[SOURCE DATA]

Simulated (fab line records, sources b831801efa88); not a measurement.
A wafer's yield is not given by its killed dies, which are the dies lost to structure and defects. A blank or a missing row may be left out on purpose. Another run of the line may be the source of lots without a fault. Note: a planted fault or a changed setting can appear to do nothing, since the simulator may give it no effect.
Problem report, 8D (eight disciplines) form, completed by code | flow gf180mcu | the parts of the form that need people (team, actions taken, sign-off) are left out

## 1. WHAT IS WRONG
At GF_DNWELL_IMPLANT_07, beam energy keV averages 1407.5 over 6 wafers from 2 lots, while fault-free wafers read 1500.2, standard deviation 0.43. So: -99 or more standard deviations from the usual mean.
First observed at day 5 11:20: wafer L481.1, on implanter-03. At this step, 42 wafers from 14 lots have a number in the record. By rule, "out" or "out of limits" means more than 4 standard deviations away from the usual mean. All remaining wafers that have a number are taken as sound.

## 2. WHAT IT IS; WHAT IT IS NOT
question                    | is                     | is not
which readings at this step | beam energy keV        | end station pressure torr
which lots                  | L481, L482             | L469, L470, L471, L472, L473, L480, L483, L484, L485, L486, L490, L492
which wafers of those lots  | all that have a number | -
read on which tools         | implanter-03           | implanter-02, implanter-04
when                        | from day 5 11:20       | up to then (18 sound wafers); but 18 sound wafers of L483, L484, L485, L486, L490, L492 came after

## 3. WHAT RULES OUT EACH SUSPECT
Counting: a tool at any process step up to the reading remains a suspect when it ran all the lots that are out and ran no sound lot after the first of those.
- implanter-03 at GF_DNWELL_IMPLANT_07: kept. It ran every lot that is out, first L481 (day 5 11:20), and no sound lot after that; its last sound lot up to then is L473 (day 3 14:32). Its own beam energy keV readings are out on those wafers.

[/SOURCE DATA]

ASSIGNMENT: From the top of the material above, print every line exactly, ending with the line that holds "At GF_DNWELL_IMPLANT_07, beam".

YOUR RESPONSE:
Simulated (fab line records, sources b831801efa88); not a measurement.
A wafer's yield is not given by its killed dies, which are the dies lost to structure and defects. A blank or a missing row may be left out on purpose. Another run of the line may be the source of lots without a fault. Note: a planted fault or a changed setting can appear to do nothing, since the simulator may give it no effect.
Problem report, 8D (eight disciplines) form, completed by code | flow gf180mcu | the parts of the form that need people (team, actions taken, sign-off) are left out

## 1. WHAT IS WRONG
At GF_DNWELL_IMPLANT_07, beam energy keV averages 1407.5 over 6 wafers from 2 lots, while fault-free wafers read 1500.2, standard deviation 0.43. So: -99 or more standard deviations from the usual mean.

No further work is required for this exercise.